WORK INSTRUCTION:
Only the records, repeated exactly, should make up the response.

SUPPLIED DATA START

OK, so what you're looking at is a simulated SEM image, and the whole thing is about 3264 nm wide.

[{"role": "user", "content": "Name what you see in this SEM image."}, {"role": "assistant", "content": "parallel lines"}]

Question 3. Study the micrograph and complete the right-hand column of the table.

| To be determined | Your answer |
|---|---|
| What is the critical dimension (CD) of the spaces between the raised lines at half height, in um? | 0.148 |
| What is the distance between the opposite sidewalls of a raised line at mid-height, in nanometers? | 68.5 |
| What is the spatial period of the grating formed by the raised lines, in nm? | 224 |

SUPPLIED DATA END

EXERCISE ANSWER:
OK, so what you're looking at is a simulated SEM image, and the whole thing is about 3264 nm wide.

[{"role": "user", "content": "Name what you see in this SEM image."}, {"role": "assistant", "content": "parallel lines"}]

Question 3. Study the micrograph and complete the right-hand column of the table.

| To be determined | Your answer |
|---|---|
| What is the critical dimension (CD) of the spaces between the raised lines at half height, in um? | 0.148 |
| What is the distance between the opposite sidewalls of a raised line at mid-height, in nanometers? | 68.5 |
| What is the spatial period of the grating formed by the raised lines, in nm? | 224 |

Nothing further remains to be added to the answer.